Exercise - Transcribe every entry word for word.

Information -
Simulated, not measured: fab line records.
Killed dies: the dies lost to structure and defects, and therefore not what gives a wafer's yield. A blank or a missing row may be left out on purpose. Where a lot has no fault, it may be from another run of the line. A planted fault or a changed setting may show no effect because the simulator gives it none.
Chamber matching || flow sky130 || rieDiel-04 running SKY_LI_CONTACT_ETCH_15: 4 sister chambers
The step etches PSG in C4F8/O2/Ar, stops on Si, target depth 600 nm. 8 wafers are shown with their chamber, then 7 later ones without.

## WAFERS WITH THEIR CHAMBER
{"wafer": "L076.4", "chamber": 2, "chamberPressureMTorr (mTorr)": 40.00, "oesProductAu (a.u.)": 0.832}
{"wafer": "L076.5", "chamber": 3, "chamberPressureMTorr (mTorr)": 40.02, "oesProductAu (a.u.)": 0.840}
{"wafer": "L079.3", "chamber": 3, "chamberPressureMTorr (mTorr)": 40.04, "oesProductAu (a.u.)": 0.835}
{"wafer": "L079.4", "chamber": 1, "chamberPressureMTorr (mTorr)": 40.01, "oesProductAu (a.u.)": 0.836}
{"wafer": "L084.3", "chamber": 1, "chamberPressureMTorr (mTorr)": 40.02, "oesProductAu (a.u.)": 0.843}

Solution -
Simulated, not measured: fab line records.
Killed dies: the dies lost to structure and defects, and therefore not what gives a wafer's yield. A blank or a missing row may be left out on purpose. Where a lot has no fault, it may be from another run of the line. A planted fault or a changed setting may show no effect because the simulator gives it none.
Chamber matching || flow sky130 || rieDiel-04 running SKY_LI_CONTACT_ETCH_15: 4 sister chambers
The step etches PSG in C4F8/O2/Ar, stops on Si, target depth 600 nm. 8 wafers are shown with their chamber, then 7 later ones without.

## WAFERS WITH THEIR CHAMBER
{"wafer": "L076.4", "chamber": 2, "chamberPressureMTorr (mTorr)": 40.00, "oesProductAu (a.u.)": 0.832}
{"wafer": "L076.5", "chamber": 3, "chamberPressureMTorr (mTorr)": 40.02, "oesProductAu (a.u.)": 0.840}
{"wafer": "L079.3", "chamber": 3, "chamberPressureMTorr (mTorr)": 40.04, "oesProductAu (a.u.)": 0.835}
{"wafer": "L079.4", "chamber": 1, "chamberPressureMTorr (mTorr)": 40.01, "oesProductAu (a.u.)": 0.836}
{"wafer": "L084.3", "chamber": 1, "chamberPressureMTorr (mTorr)": 40.02, "oesProductAu (a.u.)": 0.843}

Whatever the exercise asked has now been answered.